---------- Provided records ----------
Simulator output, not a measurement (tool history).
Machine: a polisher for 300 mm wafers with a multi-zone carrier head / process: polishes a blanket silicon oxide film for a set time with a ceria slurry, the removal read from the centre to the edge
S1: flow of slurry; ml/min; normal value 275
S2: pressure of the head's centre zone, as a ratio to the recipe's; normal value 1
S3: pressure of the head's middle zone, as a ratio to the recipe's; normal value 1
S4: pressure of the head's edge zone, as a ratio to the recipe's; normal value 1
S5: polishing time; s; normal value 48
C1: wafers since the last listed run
----------

• [Assigned task]
Each line of the material above must be retyped precisely.

• [Task response]
Simulator output, not a measurement (tool history).
Machine: a polisher for 300 mm wafers with a multi-zone carrier head / process: polishes a blanket silicon oxide film for a set time with a ceria slurry, the removal read from the centre to the edge
S1: flow of slurry; ml/min; normal value 275
S2: pressure of the head's centre zone, as a ratio to the recipe's; normal value 1
S3: pressure of the head's middle zone, as a ratio to the recipe's; normal value 1
S4: pressure of the head's edge zone, as a ratio to the recipe's; normal value 1
S5: polishing time; s; normal value 48
C1: wafers since the last listed run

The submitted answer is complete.